RECORDED DATA ▸
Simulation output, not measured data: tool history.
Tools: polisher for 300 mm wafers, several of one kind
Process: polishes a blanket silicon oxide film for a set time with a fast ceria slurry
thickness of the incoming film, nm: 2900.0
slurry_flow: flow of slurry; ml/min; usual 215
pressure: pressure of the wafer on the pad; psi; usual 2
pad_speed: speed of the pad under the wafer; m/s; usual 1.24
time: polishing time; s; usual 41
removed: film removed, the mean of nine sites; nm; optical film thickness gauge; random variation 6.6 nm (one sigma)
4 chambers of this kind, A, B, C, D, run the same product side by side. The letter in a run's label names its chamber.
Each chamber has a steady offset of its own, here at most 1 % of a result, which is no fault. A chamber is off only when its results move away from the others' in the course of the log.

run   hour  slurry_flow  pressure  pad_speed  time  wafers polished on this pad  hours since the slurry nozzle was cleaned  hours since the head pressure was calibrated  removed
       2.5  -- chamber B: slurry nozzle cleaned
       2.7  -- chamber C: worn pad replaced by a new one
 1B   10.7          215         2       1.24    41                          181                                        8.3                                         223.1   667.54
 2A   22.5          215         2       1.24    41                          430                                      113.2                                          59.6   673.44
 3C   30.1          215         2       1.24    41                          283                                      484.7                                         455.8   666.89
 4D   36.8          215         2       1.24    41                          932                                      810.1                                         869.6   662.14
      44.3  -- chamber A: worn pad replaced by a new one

ACTION ITEM ▸ Transcribe the material exactly as it reads.

SOLUTION ▸
Simulation output, not measured data: tool history.
Tools: polisher for 300 mm wafers, several of one kind
Process: polishes a blanket silicon oxide film for a set time with a fast ceria slurry
thickness of the incoming film, nm: 2900.0
slurry_flow: flow of slurry; ml/min; usual 215
pressure: pressure of the wafer on the pad; psi; usual 2
pad_speed: speed of the pad under the wafer; m/s; usual 1.24
time: polishing time; s; usual 41
removed: film removed, the mean of nine sites; nm; optical film thickness gauge; random variation 6.6 nm (one sigma)
4 chambers of this kind, A, B, C, D, run the same product side by side. The letter in a run's label names its chamber.
Each chamber has a steady offset of its own, here at most 1 % of a result, which is no fault. A chamber is off only when its results move away from the others' in the course of the log.

run   hour  slurry_flow  pressure  pad_speed  time  wafers polished on this pad  hours since the slurry nozzle was cleaned  hours since the head pressure was calibrated  removed
       2.5  -- chamber B: slurry nozzle cleaned
       2.7  -- chamber C: worn pad replaced by a new one
 1B   10.7          215         2       1.24    41                          181                                        8.3                                         223.1   667.54
 2A   22.5          215         2       1.24    41                          430                                      113.2                                          59.6   673.44
 3C   30.1          215         2       1.24    41                          283                                      484.7                                         455.8   666.89
 4D   36.8          215         2       1.24    41                          932                                      810.1                                         869.6   662.14
      44.3  -- chamber A: worn pad replaced by a new one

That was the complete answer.